== WORK REQUEST ==
Starting at the top of the listing below, copy each line exactly, stopping after the line that contains "When this document".

(Beginning of DATASET CONTENT)

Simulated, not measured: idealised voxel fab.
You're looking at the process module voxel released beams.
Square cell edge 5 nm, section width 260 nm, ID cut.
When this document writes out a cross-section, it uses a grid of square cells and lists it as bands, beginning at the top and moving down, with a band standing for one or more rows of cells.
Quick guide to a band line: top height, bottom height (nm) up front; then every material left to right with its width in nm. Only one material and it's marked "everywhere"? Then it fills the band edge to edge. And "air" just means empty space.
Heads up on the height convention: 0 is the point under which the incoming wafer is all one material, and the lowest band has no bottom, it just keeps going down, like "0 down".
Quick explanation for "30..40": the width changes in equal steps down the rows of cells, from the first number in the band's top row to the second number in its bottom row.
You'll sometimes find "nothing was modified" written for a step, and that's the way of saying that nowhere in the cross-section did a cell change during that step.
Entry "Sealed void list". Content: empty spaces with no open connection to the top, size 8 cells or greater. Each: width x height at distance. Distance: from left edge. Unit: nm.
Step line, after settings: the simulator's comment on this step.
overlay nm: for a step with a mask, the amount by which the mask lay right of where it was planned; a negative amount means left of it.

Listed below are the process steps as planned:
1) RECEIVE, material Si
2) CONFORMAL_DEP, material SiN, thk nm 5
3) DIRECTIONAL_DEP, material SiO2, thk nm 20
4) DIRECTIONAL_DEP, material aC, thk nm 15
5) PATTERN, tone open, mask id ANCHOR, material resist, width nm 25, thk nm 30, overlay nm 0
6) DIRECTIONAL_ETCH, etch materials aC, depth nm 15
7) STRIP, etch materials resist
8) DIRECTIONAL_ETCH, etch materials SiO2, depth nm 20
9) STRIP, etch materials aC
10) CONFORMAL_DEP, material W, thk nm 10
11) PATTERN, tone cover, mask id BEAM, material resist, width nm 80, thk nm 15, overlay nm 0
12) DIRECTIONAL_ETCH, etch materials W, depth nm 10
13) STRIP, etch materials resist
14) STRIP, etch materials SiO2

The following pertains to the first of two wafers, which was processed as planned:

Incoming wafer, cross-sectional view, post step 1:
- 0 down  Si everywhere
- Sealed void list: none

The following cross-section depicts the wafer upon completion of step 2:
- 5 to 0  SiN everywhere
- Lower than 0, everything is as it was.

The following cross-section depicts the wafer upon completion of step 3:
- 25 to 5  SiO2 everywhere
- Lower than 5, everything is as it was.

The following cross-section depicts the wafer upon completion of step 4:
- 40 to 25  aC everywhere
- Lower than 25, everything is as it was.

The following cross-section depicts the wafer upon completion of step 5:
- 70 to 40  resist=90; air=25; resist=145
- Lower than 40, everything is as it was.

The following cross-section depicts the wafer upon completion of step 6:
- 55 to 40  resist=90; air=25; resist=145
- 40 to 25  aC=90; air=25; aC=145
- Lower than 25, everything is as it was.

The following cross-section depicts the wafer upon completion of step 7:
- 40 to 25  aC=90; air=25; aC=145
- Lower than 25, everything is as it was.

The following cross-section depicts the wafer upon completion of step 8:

(End of DATASET CONTENT)

== YOUR RESPONSE ==
Simulated, not measured: idealised voxel fab.
You're looking at the process module voxel released beams.
Square cell edge 5 nm, section width 260 nm, ID cut.
When this document writes out a cross-section, it uses a grid of square cells and lists it as bands, beginning at the top and moving down, with a band standing for one or more rows of cells.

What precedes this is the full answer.